The data
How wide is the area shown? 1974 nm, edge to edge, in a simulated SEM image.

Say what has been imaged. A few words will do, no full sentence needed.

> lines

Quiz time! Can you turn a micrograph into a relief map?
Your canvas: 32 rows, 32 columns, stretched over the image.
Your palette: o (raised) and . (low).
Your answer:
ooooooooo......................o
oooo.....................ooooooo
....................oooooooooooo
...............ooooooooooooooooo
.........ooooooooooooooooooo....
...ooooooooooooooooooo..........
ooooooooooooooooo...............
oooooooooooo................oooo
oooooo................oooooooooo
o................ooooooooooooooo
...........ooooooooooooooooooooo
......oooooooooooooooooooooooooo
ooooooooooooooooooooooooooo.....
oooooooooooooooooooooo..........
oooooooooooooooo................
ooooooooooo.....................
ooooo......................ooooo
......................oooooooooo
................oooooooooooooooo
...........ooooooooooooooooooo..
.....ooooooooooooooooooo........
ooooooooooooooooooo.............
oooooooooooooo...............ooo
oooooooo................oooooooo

Assigned task
Each line of the records should be repeated exactly as it stands.

Exercise solution
How wide is the area shown? 1974 nm, edge to edge, in a simulated SEM image.

Say what has been imaged. A few words will do, no full sentence needed.

> lines

Quiz time! Can you turn a micrograph into a relief map?
Your canvas: 32 rows, 32 columns, stretched over the image.
Your palette: o (raised) and . (low).
Your answer:
ooooooooo......................o
oooo.....................ooooooo
....................oooooooooooo
...............ooooooooooooooooo
.........ooooooooooooooooooo....
...ooooooooooooooooooo..........
ooooooooooooooooo...............
oooooooooooo................oooo
oooooo................oooooooooo
o................ooooooooooooooo
...........ooooooooooooooooooooo
......oooooooooooooooooooooooooo
ooooooooooooooooooooooooooo.....
oooooooooooooooooooooo..........
oooooooooooooooo................
ooooooooooo.....................
ooooo......................ooooo
......................oooooooooo
................oooooooooooooooo
...........ooooooooooooooooooo..
.....ooooooooooooooooooo........
ooooooooooooooooooo.............
oooooooooooooo...............ooo
oooooooo................oooooooo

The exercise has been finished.